• _REQUIRED ACTION_
Repeat the listing below in full, keeping each word as given.

== RECORDED INFORMATION
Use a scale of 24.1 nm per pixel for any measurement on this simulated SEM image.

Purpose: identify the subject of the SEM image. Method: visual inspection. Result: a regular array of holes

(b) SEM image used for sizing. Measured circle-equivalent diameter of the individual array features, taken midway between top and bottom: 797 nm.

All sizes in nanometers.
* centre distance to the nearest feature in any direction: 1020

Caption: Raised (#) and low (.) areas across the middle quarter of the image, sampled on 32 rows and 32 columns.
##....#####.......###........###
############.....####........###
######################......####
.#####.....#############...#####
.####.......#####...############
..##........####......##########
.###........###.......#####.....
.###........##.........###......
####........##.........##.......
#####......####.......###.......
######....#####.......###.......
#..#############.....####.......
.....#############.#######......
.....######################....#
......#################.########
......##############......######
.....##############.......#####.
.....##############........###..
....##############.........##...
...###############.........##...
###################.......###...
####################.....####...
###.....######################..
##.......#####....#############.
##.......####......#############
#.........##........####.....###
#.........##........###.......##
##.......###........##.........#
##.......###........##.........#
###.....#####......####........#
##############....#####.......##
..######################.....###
====

• _EXPECTED ANSWER_
Use a scale of 24.1 nm per pixel for any measurement on this simulated SEM image.

Purpose: identify the subject of the SEM image. Method: visual inspection. Result: a regular array of holes

(b) SEM image used for sizing. Measured circle-equivalent diameter of the individual array features, taken midway between top and bottom: 797 nm.

All sizes in nanometers.
* centre distance to the nearest feature in any direction: 1020

Caption: Raised (#) and low (.) areas across the middle quarter of the image, sampled on 32 rows and 32 columns.
##....#####.......###........###
############.....####........###
######################......####
.#####.....#############...#####
.####.......#####...############
..##........####......##########
.###........###.......#####.....
.###........##.........###......
####........##.........##.......
#####......####.......###.......
######....#####.......###.......
#..#############.....####.......
.....#############.#######......
.....######################....#
......#################.########
......##############......######
.....##############.......#####.
.....##############........###..
....##############.........##...
...###############.........##...
###################.......###...
####################.....####...
###.....######################..
##.......#####....#############.
##.......####......#############
#.........##........####.....###
#.........##........###.......##
##.......###........##.........#
##.......###........##.........#
###.....#####......####........#
##############....#####.......##
..######################.....###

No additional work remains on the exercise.